━━━━━━━━━━━━━━━━

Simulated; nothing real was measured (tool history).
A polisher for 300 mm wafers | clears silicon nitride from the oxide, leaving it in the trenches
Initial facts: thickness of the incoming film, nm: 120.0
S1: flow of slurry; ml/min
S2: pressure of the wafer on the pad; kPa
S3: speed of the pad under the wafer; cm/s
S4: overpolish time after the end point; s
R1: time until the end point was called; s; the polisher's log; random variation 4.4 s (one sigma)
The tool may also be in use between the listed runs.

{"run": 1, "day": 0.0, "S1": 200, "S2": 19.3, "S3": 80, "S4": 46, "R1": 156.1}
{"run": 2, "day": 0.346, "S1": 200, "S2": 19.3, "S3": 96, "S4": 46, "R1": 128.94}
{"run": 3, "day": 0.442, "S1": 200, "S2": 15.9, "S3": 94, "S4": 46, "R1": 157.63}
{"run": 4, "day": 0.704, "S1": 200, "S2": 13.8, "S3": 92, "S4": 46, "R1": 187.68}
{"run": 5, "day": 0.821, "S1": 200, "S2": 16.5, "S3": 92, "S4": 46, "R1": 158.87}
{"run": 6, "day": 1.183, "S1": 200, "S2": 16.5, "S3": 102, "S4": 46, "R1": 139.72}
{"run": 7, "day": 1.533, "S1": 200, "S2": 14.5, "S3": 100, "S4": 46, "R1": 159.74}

━━━━━━━━━━━━━━━━

# Work order
Would you set down every record again, exactly as it appears above?

# Your response
Simulated; nothing real was measured (tool history).
A polisher for 300 mm wafers | clears silicon nitride from the oxide, leaving it in the trenches
Initial facts: thickness of the incoming film, nm: 120.0
S1: flow of slurry; ml/min
S2: pressure of the wafer on the pad; kPa
S3: speed of the pad under the wafer; cm/s
S4: overpolish time after the end point; s
R1: time until the end point was called; s; the polisher's log; random variation 4.4 s (one sigma)
The tool may also be in use between the listed runs.

{"run": 1, "day": 0.0, "S1": 200, "S2": 19.3, "S3": 80, "S4": 46, "R1": 156.1}
{"run": 2, "day": 0.346, "S1": 200, "S2": 19.3, "S3": 96, "S4": 46, "R1": 128.94}
{"run": 3, "day": 0.442, "S1": 200, "S2": 15.9, "S3": 94, "S4": 46, "R1": 157.63}
{"run": 4, "day": 0.704, "S1": 200, "S2": 13.8, "S3": 92, "S4": 46, "R1": 187.68}
{"run": 5, "day": 0.821, "S1": 200, "S2": 16.5, "S3": 92, "S4": 46, "R1": 158.87}
{"run": 6, "day": 1.183, "S1": 200, "S2": 16.5, "S3": 102, "S4": 46, "R1": 139.72}
{"run": 7, "day": 1.533, "S1": 200, "S2": 14.5, "S3": 100, "S4": 46, "R1": 159.74}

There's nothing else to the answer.